BEGIN

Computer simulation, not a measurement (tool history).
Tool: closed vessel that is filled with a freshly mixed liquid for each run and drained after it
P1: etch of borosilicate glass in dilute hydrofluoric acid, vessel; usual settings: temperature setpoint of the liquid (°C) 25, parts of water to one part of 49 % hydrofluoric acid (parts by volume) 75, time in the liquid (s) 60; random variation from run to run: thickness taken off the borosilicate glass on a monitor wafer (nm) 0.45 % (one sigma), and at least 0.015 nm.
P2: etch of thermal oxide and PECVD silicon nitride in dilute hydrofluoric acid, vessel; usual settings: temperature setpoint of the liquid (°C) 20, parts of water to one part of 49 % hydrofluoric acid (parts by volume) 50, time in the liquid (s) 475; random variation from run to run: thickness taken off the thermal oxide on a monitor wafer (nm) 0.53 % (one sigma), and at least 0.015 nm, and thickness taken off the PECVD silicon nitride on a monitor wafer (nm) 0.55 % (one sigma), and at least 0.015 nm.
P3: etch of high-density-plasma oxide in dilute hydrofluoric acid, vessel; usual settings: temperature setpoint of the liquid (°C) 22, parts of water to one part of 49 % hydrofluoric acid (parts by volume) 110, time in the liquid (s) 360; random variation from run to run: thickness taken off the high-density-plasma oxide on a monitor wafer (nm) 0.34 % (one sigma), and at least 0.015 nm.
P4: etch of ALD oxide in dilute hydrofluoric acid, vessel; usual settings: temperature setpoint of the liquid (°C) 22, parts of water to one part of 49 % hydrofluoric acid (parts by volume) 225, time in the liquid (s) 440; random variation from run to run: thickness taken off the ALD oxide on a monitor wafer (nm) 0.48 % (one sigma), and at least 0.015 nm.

END

▶ **Work request**:
Word for word, return all of the records.

▶ **Written response**:
Computer simulation, not a measurement (tool history).
Tool: closed vessel that is filled with a freshly mixed liquid for each run and drained after it
P1: etch of borosilicate glass in dilute hydrofluoric acid, vessel; usual settings: temperature setpoint of the liquid (°C) 25, parts of water to one part of 49 % hydrofluoric acid (parts by volume) 75, time in the liquid (s) 60; random variation from run to run: thickness taken off the borosilicate glass on a monitor wafer (nm) 0.45 % (one sigma), and at least 0.015 nm.
P2: etch of thermal oxide and PECVD silicon nitride in dilute hydrofluoric acid, vessel; usual settings: temperature setpoint of the liquid (°C) 20, parts of water to one part of 49 % hydrofluoric acid (parts by volume) 50, time in the liquid (s) 475; random variation from run to run: thickness taken off the thermal oxide on a monitor wafer (nm) 0.53 % (one sigma), and at least 0.015 nm, and thickness taken off the PECVD silicon nitride on a monitor wafer (nm) 0.55 % (one sigma), and at least 0.015 nm.
P3: etch of high-density-plasma oxide in dilute hydrofluoric acid, vessel; usual settings: temperature setpoint of the liquid (°C) 22, parts of water to one part of 49 % hydrofluoric acid (parts by volume) 110, time in the liquid (s) 360; random variation from run to run: thickness taken off the high-density-plasma oxide on a monitor wafer (nm) 0.34 % (one sigma), and at least 0.015 nm.
P4: etch of ALD oxide in dilute hydrofluoric acid, vessel; usual settings: temperature setpoint of the liquid (°C) 22, parts of water to one part of 49 % hydrofluoric acid (parts by volume) 225, time in the liquid (s) 440; random variation from run to run: thickness taken off the ALD oxide on a monitor wafer (nm) 0.48 % (one sigma), and at least 0.015 nm.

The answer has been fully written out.